##### MATERIAL SHOWN
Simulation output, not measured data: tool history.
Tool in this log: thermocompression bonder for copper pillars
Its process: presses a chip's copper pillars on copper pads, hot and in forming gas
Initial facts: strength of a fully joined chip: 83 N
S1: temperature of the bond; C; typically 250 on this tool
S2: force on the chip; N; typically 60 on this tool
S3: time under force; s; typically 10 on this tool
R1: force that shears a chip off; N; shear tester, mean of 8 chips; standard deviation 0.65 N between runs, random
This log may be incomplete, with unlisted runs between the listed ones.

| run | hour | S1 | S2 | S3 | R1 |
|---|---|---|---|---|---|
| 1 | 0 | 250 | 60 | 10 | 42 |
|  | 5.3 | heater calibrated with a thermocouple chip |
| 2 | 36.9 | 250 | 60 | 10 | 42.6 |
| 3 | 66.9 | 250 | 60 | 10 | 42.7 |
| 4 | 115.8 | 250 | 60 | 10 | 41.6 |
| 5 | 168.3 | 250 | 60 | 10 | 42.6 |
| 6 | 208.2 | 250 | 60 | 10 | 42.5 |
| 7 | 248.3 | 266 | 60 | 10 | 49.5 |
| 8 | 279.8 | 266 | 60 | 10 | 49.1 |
##########

### [EXERCISE]
For this exercise, please output exactly the lines above starting at the line with "Initial facts: strength" and ending at the line with "10 | 42.5 |", ends included.

### [EXPECTED ANSWER]
Initial facts: strength of a fully joined chip: 83 N
S1: temperature of the bond; C; typically 250 on this tool
S2: force on the chip; N; typically 60 on this tool
S3: time under force; s; typically 10 on this tool
R1: force that shears a chip off; N; shear tester, mean of 8 chips; standard deviation 0.65 N between runs, random
This log may be incomplete, with unlisted runs between the listed ones.

| run | hour | S1 | S2 | S3 | R1 |
|---|---|---|---|---|---|
| 1 | 0 | 250 | 60 | 10 | 42 |
|  | 5.3 | heater calibrated with a thermocouple chip |
| 2 | 36.9 | 250 | 60 | 10 | 42.6 |
| 3 | 66.9 | 250 | 60 | 10 | 42.7 |
| 4 | 115.8 | 250 | 60 | 10 | 41.6 |
| 5 | 168.3 | 250 | 60 | 10 | 42.6 |
| 6 | 208.2 | 250 | 60 | 10 | 42.5 |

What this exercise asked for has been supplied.